• _MATERIAL SHOWN_
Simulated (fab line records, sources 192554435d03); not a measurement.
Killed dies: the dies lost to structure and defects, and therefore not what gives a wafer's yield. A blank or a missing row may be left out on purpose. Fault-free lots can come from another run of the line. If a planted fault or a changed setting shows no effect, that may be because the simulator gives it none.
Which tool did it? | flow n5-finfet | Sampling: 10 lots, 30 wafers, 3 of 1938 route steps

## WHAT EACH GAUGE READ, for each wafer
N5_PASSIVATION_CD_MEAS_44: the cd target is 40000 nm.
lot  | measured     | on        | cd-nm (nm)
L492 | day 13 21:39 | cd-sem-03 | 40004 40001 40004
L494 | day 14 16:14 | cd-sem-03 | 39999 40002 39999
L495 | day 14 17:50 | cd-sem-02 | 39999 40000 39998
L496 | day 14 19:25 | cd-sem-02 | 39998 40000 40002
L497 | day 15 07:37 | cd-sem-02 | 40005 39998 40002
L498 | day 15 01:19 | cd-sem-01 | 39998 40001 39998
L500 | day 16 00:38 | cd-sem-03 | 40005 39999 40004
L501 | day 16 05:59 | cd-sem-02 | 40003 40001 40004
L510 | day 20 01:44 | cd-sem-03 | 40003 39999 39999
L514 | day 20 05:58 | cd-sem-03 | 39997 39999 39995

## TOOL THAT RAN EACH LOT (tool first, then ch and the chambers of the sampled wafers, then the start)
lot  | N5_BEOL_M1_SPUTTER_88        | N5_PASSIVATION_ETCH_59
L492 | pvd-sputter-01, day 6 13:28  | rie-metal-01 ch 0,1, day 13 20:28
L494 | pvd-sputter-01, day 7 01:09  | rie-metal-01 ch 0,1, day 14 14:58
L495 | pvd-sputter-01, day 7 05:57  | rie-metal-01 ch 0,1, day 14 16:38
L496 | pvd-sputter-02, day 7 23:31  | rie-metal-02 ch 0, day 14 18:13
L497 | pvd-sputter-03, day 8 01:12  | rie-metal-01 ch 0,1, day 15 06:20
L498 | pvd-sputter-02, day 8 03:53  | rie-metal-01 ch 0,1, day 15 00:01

• _WORK INSTRUCTION_
Only the lines from the beginning of the material to the line containing "L514 | day 20" should be echoed, verbatim and in full.

• _ANSWER SECTION_
Simulated (fab line records, sources 192554435d03); not a measurement.
Killed dies: the dies lost to structure and defects, and therefore not what gives a wafer's yield. A blank or a missing row may be left out on purpose. Fault-free lots can come from another run of the line. If a planted fault or a changed setting shows no effect, that may be because the simulator gives it none.
Which tool did it? | flow n5-finfet | Sampling: 10 lots, 30 wafers, 3 of 1938 route steps

## WHAT EACH GAUGE READ, for each wafer
N5_PASSIVATION_CD_MEAS_44: the cd target is 40000 nm.
lot  | measured     | on        | cd-nm (nm)
L492 | day 13 21:39 | cd-sem-03 | 40004 40001 40004
L494 | day 14 16:14 | cd-sem-03 | 39999 40002 39999
L495 | day 14 17:50 | cd-sem-02 | 39999 40000 39998
L496 | day 14 19:25 | cd-sem-02 | 39998 40000 40002
L497 | day 15 07:37 | cd-sem-02 | 40005 39998 40002
L498 | day 15 01:19 | cd-sem-01 | 39998 40001 39998
L500 | day 16 00:38 | cd-sem-03 | 40005 39999 40004
L501 | day 16 05:59 | cd-sem-02 | 40003 40001 40004
L510 | day 20 01:44 | cd-sem-03 | 40003 39999 39999
L514 | day 20 05:58 | cd-sem-03 | 39997 39999 39995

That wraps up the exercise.